» Required action:
Begin at the line below that has "Run 8, day 3.325: usual" and stop after the line that has "Run 10, day". Please restate only those lines, word for word.

◆ ◆ ◆

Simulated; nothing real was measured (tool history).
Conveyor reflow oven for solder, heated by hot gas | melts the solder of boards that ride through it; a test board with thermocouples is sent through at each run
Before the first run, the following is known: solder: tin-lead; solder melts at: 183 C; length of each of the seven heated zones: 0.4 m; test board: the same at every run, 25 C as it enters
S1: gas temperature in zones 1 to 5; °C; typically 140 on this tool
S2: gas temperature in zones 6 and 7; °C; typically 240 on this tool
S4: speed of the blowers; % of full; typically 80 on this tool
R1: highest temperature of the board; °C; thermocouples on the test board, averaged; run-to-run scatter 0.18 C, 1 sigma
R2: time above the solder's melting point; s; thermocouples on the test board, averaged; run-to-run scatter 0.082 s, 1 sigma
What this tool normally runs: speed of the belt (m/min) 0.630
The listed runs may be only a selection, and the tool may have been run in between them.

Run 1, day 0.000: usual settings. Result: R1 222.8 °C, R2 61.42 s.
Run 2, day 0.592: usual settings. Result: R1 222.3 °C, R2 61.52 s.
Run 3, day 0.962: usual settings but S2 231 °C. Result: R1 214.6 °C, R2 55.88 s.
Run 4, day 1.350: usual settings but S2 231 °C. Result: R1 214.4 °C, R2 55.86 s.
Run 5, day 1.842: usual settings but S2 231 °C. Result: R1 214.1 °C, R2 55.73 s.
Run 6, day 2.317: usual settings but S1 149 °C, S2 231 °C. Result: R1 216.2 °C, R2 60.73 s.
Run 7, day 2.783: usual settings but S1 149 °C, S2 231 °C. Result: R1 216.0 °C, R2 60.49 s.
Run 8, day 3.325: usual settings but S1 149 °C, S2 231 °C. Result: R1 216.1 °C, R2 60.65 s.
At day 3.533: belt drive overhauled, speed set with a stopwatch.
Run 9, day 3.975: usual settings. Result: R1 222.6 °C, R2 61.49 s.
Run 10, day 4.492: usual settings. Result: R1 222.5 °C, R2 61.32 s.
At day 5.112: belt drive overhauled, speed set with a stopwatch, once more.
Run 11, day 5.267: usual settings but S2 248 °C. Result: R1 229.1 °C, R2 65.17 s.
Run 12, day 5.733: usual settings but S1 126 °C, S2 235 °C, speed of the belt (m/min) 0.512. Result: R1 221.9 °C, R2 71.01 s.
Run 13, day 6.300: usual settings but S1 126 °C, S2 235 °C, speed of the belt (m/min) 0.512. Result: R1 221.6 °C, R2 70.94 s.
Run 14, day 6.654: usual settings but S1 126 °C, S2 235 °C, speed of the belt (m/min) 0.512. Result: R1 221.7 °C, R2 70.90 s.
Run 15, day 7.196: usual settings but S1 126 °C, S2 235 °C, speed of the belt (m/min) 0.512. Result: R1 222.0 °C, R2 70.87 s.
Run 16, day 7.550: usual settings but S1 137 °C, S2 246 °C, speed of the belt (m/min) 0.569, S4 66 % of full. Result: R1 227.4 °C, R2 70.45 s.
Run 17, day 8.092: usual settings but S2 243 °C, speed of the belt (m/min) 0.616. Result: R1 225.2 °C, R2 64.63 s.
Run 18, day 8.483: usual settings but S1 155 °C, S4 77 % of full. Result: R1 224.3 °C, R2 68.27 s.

◆ ◆ ◆

» Result:
Run 8, day 3.325: usual settings but S1 149 °C, S2 231 °C. Result: R1 216.1 °C, R2 60.65 s.
At day 3.533: belt drive overhauled, speed set with a stopwatch.
Run 9, day 3.975: usual settings. Result: R1 222.6 °C, R2 61.49 s.
Run 10, day 4.492: usual settings. Result: R1 222.5 °C, R2 61.32 s.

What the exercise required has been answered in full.